Action item: Each entry must be output exactly as it appears.

▼▼▼

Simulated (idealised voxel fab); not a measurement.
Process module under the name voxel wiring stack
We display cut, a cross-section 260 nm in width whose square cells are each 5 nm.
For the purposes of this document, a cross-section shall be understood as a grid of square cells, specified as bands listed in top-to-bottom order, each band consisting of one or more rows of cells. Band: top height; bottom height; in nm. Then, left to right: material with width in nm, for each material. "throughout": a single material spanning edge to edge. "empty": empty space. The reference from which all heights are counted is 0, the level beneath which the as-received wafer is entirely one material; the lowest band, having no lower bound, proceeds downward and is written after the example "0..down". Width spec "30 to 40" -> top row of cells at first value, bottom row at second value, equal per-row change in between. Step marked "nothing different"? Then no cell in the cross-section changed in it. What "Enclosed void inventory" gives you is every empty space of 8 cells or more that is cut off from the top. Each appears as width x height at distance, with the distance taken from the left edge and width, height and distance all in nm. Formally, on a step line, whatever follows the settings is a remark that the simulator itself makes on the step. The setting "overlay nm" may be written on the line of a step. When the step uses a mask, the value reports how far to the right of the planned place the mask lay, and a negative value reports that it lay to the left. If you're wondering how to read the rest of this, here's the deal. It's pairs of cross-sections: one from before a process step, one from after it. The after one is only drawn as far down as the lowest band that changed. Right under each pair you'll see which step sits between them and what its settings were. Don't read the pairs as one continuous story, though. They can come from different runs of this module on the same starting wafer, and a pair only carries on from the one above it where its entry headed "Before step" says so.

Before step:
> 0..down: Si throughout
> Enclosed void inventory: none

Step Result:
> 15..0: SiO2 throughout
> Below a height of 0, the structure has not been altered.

▲▲▲

Answer space:
Simulated (idealised voxel fab); not a measurement.
Process module under the name voxel wiring stack
We display cut, a cross-section 260 nm in width whose square cells are each 5 nm.
For the purposes of this document, a cross-section shall be understood as a grid of square cells, specified as bands listed in top-to-bottom order, each band consisting of one or more rows of cells. Band: top height; bottom height; in nm. Then, left to right: material with width in nm, for each material. "throughout": a single material spanning edge to edge. "empty": empty space. The reference from which all heights are counted is 0, the level beneath which the as-received wafer is entirely one material; the lowest band, having no lower bound, proceeds downward and is written after the example "0..down". Width spec "30 to 40" -> top row of cells at first value, bottom row at second value, equal per-row change in between. Step marked "nothing different"? Then no cell in the cross-section changed in it. What "Enclosed void inventory" gives you is every empty space of 8 cells or more that is cut off from the top. Each appears as width x height at distance, with the distance taken from the left edge and width, height and distance all in nm. Formally, on a step line, whatever follows the settings is a remark that the simulator itself makes on the step. The setting "overlay nm" may be written on the line of a step. When the step uses a mask, the value reports how far to the right of the planned place the mask lay, and a negative value reports that it lay to the left. If you're wondering how to read the rest of this, here's the deal. It's pairs of cross-sections: one from before a process step, one from after it. The after one is only drawn as far down as the lowest band that changed. Right under each pair you'll see which step sits between them and what its settings were. Don't read the pairs as one continuous story, though. They can come from different runs of this module on the same starting wafer, and a pair only carries on from the one above it where its entry headed "Before step" says so.

Before step:
> 0..down: Si throughout
> Enclosed void inventory: none

Step Result:
> 15..0: SiO2 throughout
> Below a height of 0, the structure has not been altered.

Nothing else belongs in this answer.